== Activity ==
Write the data out again, exactly as given.

[Dataset content Boundary: Start]
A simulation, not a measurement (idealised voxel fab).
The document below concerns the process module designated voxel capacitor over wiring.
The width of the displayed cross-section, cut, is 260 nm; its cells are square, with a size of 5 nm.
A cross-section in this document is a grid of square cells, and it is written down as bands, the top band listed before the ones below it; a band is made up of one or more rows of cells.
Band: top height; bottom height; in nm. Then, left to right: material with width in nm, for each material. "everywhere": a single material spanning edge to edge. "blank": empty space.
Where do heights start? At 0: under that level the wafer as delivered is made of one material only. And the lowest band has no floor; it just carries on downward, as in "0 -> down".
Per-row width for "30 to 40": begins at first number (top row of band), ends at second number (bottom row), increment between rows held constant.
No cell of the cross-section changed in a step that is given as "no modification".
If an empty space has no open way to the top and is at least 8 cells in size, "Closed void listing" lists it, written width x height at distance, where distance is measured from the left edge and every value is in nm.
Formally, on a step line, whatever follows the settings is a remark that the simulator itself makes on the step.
[Dataset content Boundary: End]

== Exercise result ==
A simulation, not a measurement (idealised voxel fab).
The document below concerns the process module designated voxel capacitor over wiring.
The width of the displayed cross-section, cut, is 260 nm; its cells are square, with a size of 5 nm.
A cross-section in this document is a grid of square cells, and it is written down as bands, the top band listed before the ones below it; a band is made up of one or more rows of cells.
Band: top height; bottom height; in nm. Then, left to right: material with width in nm, for each material. "everywhere": a single material spanning edge to edge. "blank": empty space.
Where do heights start? At 0: under that level the wafer as delivered is made of one material only. And the lowest band has no floor; it just carries on downward, as in "0 -> down".
Per-row width for "30 to 40": begins at first number (top row of band), ends at second number (bottom row), increment between rows held constant.
No cell of the cross-section changed in a step that is given as "no modification".
If an empty space has no open way to the top and is at least 8 cells in size, "Closed void listing" lists it, written width x height at distance, where distance is measured from the left edge and every value is in nm.
Formally, on a step line, whatever follows the settings is a remark that the simulator itself makes on the step.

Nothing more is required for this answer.